> Given records:
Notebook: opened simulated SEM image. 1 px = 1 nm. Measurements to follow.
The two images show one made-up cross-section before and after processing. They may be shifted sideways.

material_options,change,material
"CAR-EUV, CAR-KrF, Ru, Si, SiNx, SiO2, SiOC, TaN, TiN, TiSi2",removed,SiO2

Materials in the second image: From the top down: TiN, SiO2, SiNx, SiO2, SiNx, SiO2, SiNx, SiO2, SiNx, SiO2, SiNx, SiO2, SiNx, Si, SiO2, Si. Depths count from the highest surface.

> Required action:
Output each line of the material exactly as it was written above.

> Your solution:
Notebook: opened simulated SEM image. 1 px = 1 nm. Measurements to follow.
The two images show one made-up cross-section before and after processing. They may be shifted sideways.

material_options,change,material
"CAR-EUV, CAR-KrF, Ru, Si, SiNx, SiO2, SiOC, TaN, TiN, TiSi2",removed,SiO2

Materials in the second image: From the top down: TiN, SiO2, SiNx, SiO2, SiNx, SiO2, SiNx, SiO2, SiNx, SiO2, SiNx, SiO2, SiNx, Si, SiO2, Si. Depths count from the highest surface.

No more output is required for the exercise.